§ ACTIVITY: Reproduce each line from the first in the data through the line that contains "Effects left out" exactly; give nothing else.

§ MATERIAL SHOWN:
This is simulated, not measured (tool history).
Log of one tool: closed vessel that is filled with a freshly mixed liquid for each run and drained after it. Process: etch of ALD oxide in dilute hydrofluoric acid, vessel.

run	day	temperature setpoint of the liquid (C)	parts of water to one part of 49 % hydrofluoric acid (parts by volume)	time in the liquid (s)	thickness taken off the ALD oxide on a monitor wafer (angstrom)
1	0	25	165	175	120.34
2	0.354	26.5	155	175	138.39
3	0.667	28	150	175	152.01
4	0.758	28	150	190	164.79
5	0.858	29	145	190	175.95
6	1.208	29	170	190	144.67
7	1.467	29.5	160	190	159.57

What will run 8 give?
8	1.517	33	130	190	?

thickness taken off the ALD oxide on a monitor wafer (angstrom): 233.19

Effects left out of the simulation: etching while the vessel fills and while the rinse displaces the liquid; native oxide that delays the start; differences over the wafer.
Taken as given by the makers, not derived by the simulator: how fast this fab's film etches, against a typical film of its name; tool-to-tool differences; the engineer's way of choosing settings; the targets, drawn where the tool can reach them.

§ RESPONSE BOX:
This is simulated, not measured (tool history).
Log of one tool: closed vessel that is filled with a freshly mixed liquid for each run and drained after it. Process: etch of ALD oxide in dilute hydrofluoric acid, vessel.

run	day	temperature setpoint of the liquid (C)	parts of water to one part of 49 % hydrofluoric acid (parts by volume)	time in the liquid (s)	thickness taken off the ALD oxide on a monitor wafer (angstrom)
1	0	25	165	175	120.34
2	0.354	26.5	155	175	138.39
3	0.667	28	150	175	152.01
4	0.758	28	150	190	164.79
5	0.858	29	145	190	175.95
6	1.208	29	170	190	144.67
7	1.467	29.5	160	190	159.57

What will run 8 give?
8	1.517	33	130	190	?

thickness taken off the ALD oxide on a monitor wafer (angstrom): 233.19

Effects left out of the simulation: etching while the vessel fills and while the rinse displaces the liquid; native oxide that delays the start; differences over the wafer.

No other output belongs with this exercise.